= Beginning of Section =

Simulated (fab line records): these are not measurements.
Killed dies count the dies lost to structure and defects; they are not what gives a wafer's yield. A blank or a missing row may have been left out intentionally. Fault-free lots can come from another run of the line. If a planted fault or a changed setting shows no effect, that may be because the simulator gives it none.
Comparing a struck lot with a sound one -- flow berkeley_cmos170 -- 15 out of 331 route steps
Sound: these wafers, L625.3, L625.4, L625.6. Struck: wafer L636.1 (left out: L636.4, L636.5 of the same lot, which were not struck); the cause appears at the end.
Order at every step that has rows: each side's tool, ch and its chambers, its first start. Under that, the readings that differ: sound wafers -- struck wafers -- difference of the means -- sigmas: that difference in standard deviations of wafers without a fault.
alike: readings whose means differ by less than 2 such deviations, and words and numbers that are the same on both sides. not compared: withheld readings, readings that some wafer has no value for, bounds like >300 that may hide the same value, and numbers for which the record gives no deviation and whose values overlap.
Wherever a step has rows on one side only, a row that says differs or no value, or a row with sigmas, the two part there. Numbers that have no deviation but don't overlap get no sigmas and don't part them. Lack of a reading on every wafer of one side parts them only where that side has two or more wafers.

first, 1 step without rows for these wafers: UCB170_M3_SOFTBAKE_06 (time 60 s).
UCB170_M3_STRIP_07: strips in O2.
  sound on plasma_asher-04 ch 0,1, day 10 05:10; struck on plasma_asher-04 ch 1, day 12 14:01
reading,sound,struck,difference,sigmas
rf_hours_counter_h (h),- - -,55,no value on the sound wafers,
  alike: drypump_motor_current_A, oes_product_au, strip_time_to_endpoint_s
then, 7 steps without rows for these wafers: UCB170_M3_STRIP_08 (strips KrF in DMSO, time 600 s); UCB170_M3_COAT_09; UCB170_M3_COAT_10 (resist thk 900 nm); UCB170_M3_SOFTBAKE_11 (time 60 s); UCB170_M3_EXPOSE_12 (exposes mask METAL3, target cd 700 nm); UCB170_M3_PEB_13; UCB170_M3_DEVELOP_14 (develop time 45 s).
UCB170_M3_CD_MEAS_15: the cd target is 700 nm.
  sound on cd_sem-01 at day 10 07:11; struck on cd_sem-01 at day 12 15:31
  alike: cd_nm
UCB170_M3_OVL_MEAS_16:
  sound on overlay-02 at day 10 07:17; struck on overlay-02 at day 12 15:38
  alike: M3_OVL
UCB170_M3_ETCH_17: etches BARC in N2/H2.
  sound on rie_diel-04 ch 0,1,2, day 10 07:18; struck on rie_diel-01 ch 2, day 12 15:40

= End of Section =

- _Action item_:
Write out exactly the lines above from the line with "sound on cd_sem-01" through the line with "UCB170_M3_ETCH_17: etches BARC in N2/H2.", both of them included, and leave out all other lines.

- _Exercise answer_:
  sound on cd_sem-01 at day 10 07:11; struck on cd_sem-01 at day 12 15:31
  alike: cd_nm
UCB170_M3_OVL_MEAS_16:
  sound on overlay-02 at day 10 07:17; struck on overlay-02 at day 12 15:38
  alike: M3_OVL
UCB170_M3_ETCH_17: etches BARC in N2/H2.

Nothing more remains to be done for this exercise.